__Work item__: The answer must restate every record word for word.

__Given records__:
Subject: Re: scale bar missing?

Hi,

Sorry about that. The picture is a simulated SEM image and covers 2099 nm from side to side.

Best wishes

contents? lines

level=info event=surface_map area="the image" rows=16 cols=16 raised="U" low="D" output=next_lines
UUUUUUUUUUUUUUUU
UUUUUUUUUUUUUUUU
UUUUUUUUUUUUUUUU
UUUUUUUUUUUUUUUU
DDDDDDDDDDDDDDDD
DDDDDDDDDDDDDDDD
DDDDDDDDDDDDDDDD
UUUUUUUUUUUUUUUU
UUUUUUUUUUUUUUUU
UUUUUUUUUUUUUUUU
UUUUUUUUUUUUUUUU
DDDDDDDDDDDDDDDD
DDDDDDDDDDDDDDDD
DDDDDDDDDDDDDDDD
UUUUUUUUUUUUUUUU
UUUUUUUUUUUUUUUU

__Expected answer__:
Subject: Re: scale bar missing?

Hi,

Sorry about that. The picture is a simulated SEM image and covers 2099 nm from side to side.

Best wishes

contents? lines

level=info event=surface_map area="the image" rows=16 cols=16 raised="U" low="D" output=next_lines
UUUUUUUUUUUUUUUU
UUUUUUUUUUUUUUUU
UUUUUUUUUUUUUUUU
UUUUUUUUUUUUUUUU
DDDDDDDDDDDDDDDD
DDDDDDDDDDDDDDDD
DDDDDDDDDDDDDDDD
UUUUUUUUUUUUUUUU
UUUUUUUUUUUUUUUU
UUUUUUUUUUUUUUUU
UUUUUUUUUUUUUUUU
DDDDDDDDDDDDDDDD
DDDDDDDDDDDDDDDD
DDDDDDDDDDDDDDDD
UUUUUUUUUUUUUUUU
UUUUUUUUUUUUUUUU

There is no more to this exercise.